Reproduce the listing verbatim through the line with "Log of one tool: stylus".

● ● ● ● ● ● ●

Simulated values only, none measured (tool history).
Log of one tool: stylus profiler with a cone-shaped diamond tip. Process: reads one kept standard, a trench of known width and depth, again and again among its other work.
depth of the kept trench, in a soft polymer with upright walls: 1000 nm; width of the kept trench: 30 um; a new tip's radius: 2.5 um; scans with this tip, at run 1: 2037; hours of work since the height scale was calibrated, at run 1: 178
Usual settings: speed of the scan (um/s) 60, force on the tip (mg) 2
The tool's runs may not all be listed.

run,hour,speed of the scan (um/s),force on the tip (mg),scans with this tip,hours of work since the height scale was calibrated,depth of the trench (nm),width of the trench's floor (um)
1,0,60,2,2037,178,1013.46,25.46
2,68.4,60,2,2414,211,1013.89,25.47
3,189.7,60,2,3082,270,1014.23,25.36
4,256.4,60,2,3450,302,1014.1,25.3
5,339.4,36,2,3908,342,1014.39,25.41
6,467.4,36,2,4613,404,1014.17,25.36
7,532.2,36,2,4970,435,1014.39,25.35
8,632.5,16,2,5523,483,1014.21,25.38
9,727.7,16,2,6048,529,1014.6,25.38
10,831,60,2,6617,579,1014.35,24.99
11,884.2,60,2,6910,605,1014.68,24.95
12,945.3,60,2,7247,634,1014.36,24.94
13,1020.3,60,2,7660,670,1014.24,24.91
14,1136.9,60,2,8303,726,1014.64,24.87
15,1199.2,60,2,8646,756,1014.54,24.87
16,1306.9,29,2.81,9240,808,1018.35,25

● ● ● ● ● ● ●

§ Written solution
Simulated values only, none measured (tool history).
Log of one tool: stylus profiler with a cone-shaped diamond tip. Process: reads one kept standard, a trench of known width and depth, again and again among its other work.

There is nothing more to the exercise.